▶ **REQUIREMENT**:
Copy out exactly the lines from the first line of the material below through the line containing "A: one or a few lines or trenches", and nothing beyond them.

>>>>

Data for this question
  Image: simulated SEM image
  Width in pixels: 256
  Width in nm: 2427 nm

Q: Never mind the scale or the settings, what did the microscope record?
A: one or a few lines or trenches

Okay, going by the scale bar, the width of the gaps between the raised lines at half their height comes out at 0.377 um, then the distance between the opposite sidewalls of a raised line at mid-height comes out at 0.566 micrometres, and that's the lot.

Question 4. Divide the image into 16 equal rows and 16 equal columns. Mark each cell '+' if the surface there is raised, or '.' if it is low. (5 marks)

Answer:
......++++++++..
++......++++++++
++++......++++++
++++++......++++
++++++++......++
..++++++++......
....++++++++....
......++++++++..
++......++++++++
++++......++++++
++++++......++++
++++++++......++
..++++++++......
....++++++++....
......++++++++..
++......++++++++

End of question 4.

<<<<

▶ **YOUR RESPONSE**:
Data for this question
  Image: simulated SEM image
  Width in pixels: 256
  Width in nm: 2427 nm

Q: Never mind the scale or the settings, what did the microscope record?
A: one or a few lines or trenches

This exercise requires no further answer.